Action item: Starting with the first line below, reproduce each line exactly until you have included the one bearing "The cross-section shown".

Excerpted records:
··········

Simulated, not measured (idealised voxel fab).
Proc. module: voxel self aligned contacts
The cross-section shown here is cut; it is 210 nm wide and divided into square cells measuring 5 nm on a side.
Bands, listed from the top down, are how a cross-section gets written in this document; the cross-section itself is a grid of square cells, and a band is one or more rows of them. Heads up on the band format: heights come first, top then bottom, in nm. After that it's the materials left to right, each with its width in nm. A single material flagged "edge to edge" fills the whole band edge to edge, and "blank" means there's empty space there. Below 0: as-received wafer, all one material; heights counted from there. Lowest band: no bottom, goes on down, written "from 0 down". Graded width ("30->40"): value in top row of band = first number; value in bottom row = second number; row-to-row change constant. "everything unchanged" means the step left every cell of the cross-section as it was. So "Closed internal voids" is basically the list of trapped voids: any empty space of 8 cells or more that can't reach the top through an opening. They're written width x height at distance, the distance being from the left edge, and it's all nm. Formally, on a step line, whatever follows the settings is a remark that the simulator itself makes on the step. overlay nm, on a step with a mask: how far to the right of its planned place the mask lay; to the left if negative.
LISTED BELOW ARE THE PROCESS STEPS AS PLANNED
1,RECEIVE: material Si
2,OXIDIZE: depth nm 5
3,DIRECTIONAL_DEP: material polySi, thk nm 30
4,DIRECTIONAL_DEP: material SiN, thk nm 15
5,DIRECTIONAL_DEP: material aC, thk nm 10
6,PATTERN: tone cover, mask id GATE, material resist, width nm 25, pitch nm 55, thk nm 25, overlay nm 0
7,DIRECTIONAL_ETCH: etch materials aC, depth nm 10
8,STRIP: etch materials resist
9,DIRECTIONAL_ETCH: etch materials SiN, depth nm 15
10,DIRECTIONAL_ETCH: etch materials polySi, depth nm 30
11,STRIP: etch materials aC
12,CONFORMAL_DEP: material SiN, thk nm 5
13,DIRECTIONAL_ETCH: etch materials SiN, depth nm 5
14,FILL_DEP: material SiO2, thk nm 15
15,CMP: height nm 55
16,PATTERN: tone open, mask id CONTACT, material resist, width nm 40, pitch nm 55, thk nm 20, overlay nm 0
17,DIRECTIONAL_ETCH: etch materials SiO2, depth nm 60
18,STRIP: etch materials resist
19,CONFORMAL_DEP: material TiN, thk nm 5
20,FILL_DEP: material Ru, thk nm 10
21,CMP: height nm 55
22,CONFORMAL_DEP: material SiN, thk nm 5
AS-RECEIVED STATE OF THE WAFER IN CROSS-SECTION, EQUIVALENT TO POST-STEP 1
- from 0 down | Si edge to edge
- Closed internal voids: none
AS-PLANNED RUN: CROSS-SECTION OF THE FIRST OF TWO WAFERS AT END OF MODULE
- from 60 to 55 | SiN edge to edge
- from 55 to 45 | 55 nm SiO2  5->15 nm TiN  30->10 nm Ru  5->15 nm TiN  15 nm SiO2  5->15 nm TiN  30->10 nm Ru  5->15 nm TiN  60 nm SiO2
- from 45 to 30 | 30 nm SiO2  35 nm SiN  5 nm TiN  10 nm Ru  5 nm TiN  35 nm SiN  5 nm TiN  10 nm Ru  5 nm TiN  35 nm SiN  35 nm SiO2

··········

Response box:
Simulated, not measured (idealised voxel fab).
Proc. module: voxel self aligned contacts
The cross-section shown here is cut; it is 210 nm wide and divided into square cells measuring 5 nm on a side.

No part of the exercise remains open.